**REQUIRED ACTION**
All of the data below is to be written out again exactly.

● ● ●

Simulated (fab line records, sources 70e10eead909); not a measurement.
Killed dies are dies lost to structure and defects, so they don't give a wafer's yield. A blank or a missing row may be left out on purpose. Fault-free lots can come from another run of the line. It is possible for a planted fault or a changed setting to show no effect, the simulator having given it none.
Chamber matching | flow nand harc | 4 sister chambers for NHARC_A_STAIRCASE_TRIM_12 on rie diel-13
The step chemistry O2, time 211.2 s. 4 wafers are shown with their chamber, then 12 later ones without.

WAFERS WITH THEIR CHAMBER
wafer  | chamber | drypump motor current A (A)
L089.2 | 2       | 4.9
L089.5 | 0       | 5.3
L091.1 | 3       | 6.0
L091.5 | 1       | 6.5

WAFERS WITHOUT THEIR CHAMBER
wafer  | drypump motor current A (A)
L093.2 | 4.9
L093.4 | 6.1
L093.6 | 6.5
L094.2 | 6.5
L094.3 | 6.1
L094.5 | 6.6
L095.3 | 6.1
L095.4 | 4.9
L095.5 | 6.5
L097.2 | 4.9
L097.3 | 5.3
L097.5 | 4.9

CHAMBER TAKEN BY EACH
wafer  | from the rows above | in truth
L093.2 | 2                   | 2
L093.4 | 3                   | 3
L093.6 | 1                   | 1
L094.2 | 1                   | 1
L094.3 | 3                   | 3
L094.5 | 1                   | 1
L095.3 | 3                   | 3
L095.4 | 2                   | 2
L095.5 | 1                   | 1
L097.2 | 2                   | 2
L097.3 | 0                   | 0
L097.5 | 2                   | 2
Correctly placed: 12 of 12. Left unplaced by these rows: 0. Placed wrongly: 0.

● ● ●

**RESULT**
Simulated (fab line records, sources 70e10eead909); not a measurement.
Killed dies are dies lost to structure and defects, so they don't give a wafer's yield. A blank or a missing row may be left out on purpose. Fault-free lots can come from another run of the line. It is possible for a planted fault or a changed setting to show no effect, the simulator having given it none.
Chamber matching | flow nand harc | 4 sister chambers for NHARC_A_STAIRCASE_TRIM_12 on rie diel-13
The step chemistry O2, time 211.2 s. 4 wafers are shown with their chamber, then 12 later ones without.

WAFERS WITH THEIR CHAMBER
wafer  | chamber | drypump motor current A (A)
L089.2 | 2       | 4.9
L089.5 | 0       | 5.3
L091.1 | 3       | 6.0
L091.5 | 1       | 6.5

WAFERS WITHOUT THEIR CHAMBER
wafer  | drypump motor current A (A)
L093.2 | 4.9
L093.4 | 6.1
L093.6 | 6.5
L094.2 | 6.5
L094.3 | 6.1
L094.5 | 6.6
L095.3 | 6.1
L095.4 | 4.9
L095.5 | 6.5
L097.2 | 4.9
L097.3 | 5.3
L097.5 | 4.9

CHAMBER TAKEN BY EACH
wafer  | from the rows above | in truth
L093.2 | 2                   | 2
L093.4 | 3                   | 3
L093.6 | 1                   | 1
L094.2 | 1                   | 1
L094.3 | 3                   | 3
L094.5 | 1                   | 1
L095.3 | 3                   | 3
L095.4 | 2                   | 2
L095.5 | 1                   | 1
L097.2 | 2                   | 2
L097.3 | 0                   | 0
L097.5 | 2                   | 2
Correctly placed: 12 of 12. Left unplaced by these rows: 0. Placed wrongly: 0.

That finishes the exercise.